# Brief
Everything from the line containing "What the gauges" through the line containing "Columns: A = SD_N_OVL" in the listing below should be copied exactly, and nothing more.

====== Excerpted records
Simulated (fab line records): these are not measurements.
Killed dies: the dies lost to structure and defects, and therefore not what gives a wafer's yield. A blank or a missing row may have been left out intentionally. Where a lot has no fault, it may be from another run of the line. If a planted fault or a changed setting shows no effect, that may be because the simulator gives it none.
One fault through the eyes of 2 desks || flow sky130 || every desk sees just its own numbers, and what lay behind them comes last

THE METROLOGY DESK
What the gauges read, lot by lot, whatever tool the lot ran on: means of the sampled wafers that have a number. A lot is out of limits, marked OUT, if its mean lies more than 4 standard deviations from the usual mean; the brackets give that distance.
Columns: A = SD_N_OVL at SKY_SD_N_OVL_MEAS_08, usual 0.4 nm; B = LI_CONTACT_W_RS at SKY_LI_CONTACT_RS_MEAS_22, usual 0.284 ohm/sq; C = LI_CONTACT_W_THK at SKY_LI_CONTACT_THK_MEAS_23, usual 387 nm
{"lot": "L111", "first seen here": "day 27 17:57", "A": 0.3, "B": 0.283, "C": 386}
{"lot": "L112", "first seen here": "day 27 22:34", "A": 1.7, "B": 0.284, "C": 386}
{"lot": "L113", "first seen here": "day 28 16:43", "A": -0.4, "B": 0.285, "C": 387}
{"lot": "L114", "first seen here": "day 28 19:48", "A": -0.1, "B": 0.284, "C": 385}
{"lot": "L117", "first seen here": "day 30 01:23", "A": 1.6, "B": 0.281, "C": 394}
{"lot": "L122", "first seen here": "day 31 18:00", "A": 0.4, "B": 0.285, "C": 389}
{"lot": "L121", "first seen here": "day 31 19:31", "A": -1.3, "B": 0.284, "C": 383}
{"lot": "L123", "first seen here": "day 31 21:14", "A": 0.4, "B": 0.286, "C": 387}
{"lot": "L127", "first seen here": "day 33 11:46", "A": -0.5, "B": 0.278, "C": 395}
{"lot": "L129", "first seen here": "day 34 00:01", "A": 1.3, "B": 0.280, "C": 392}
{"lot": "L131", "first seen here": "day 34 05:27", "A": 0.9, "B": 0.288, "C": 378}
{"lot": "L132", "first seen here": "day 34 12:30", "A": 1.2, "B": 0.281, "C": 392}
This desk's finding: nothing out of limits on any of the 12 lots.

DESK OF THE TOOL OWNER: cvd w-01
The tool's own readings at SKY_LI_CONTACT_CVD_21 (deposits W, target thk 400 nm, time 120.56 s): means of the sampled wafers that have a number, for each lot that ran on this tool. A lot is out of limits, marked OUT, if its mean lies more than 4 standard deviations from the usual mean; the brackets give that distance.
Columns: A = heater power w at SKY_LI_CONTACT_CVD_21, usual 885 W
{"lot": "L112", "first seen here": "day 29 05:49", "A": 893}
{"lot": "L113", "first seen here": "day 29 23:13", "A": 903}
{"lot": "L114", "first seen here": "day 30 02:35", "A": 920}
============

# Response
What the gauges read, lot by lot, whatever tool the lot ran on: means of the sampled wafers that have a number. A lot is out of limits, marked OUT, if its mean lies more than 4 standard deviations from the usual mean; the brackets give that distance.
Columns: A = SD_N_OVL at SKY_SD_N_OVL_MEAS_08, usual 0.4 nm; B = LI_CONTACT_W_RS at SKY_LI_CONTACT_RS_MEAS_22, usual 0.284 ohm/sq; C = LI_CONTACT_W_THK at SKY_LI_CONTACT_THK_MEAS_23, usual 387 nm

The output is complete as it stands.